Brief ▸
Return, unaltered, every line from the beginning of the material below up to and including the one with "Entry: image analysis".

Extracted entries ▸
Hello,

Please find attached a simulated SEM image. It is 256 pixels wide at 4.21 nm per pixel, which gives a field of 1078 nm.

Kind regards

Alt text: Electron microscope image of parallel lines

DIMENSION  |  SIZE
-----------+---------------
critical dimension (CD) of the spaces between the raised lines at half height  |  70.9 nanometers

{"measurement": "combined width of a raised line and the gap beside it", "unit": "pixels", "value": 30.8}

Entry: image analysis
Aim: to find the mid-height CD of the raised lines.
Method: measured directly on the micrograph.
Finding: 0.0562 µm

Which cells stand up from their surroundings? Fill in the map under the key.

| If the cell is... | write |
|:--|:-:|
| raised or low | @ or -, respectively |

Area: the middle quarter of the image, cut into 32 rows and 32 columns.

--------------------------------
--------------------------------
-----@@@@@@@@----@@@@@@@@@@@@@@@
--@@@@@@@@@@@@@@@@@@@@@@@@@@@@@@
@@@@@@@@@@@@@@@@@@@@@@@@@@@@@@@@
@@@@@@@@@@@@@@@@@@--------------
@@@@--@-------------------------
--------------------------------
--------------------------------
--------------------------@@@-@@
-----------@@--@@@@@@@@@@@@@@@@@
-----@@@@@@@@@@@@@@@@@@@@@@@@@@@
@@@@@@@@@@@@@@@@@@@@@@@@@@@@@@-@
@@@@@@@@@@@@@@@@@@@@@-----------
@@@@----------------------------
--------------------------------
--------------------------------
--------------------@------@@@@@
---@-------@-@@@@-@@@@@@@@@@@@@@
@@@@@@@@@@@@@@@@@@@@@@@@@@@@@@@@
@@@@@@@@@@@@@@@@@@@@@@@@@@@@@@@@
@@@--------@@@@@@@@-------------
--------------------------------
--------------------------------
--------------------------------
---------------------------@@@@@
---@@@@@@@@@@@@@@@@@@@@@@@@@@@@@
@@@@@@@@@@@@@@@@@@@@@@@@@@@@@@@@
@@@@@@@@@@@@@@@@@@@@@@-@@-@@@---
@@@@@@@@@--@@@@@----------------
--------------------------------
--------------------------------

Task output ▸
Hello,

Please find attached a simulated SEM image. It is 256 pixels wide at 4.21 nm per pixel, which gives a field of 1078 nm.

Kind regards

Alt text: Electron microscope image of parallel lines

DIMENSION  |  SIZE
-----------+---------------
critical dimension (CD) of the spaces between the raised lines at half height  |  70.9 nanometers

{"measurement": "combined width of a raised line and the gap beside it", "unit": "pixels", "value": 30.8}

Entry: image analysis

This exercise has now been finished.